■ Data
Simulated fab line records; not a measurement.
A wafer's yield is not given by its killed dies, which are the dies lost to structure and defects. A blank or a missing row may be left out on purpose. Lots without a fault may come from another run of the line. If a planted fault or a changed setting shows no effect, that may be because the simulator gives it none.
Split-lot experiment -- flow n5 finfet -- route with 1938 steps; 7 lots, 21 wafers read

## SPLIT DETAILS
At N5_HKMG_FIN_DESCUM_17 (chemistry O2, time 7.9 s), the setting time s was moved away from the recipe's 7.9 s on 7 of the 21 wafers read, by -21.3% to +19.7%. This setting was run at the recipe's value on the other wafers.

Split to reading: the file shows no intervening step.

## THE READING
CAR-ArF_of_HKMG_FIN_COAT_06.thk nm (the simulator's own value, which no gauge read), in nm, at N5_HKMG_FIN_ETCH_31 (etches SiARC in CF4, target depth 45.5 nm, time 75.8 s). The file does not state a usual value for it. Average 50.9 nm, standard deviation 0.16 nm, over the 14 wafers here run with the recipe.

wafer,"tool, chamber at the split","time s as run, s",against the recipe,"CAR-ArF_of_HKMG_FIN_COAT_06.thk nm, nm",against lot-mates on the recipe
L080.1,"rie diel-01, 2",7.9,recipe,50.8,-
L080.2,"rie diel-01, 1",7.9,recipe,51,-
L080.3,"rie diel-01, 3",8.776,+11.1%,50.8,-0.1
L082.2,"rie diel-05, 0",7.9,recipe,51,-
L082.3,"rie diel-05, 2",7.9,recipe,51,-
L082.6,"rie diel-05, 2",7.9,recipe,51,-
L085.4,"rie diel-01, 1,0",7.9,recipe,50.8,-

■ Assignment
The material should be transcribed in full, character for character.

■ Response area
Simulated fab line records; not a measurement.
A wafer's yield is not given by its killed dies, which are the dies lost to structure and defects. A blank or a missing row may be left out on purpose. Lots without a fault may come from another run of the line. If a planted fault or a changed setting shows no effect, that may be because the simulator gives it none.
Split-lot experiment -- flow n5 finfet -- route with 1938 steps; 7 lots, 21 wafers read

## SPLIT DETAILS
At N5_HKMG_FIN_DESCUM_17 (chemistry O2, time 7.9 s), the setting time s was moved away from the recipe's 7.9 s on 7 of the 21 wafers read, by -21.3% to +19.7%. This setting was run at the recipe's value on the other wafers.

Split to reading: the file shows no intervening step.

## THE READING
CAR-ArF_of_HKMG_FIN_COAT_06.thk nm (the simulator's own value, which no gauge read), in nm, at N5_HKMG_FIN_ETCH_31 (etches SiARC in CF4, target depth 45.5 nm, time 75.8 s). The file does not state a usual value for it. Average 50.9 nm, standard deviation 0.16 nm, over the 14 wafers here run with the recipe.

wafer,"tool, chamber at the split","time s as run, s",against the recipe,"CAR-ArF_of_HKMG_FIN_COAT_06.thk nm, nm",against lot-mates on the recipe
L080.1,"rie diel-01, 2",7.9,recipe,50.8,-
L080.2,"rie diel-01, 1",7.9,recipe,51,-
L080.3,"rie diel-01, 3",8.776,+11.1%,50.8,-0.1
L082.2,"rie diel-05, 0",7.9,recipe,51,-
L082.3,"rie diel-05, 2",7.9,recipe,51,-
L082.6,"rie diel-05, 2",7.9,recipe,51,-
L085.4,"rie diel-01, 1,0",7.9,recipe,50.8,-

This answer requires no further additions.